> [SOURCE DATA]:
****
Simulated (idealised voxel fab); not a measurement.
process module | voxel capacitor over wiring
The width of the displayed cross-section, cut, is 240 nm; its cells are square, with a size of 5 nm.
****

The reply should hold only the lines from the top of the records through the line that has "process module | voxel capacitor over wiring", each one exact.

Simulated (idealised voxel fab); not a measurement.
process module | voxel capacitor over wiring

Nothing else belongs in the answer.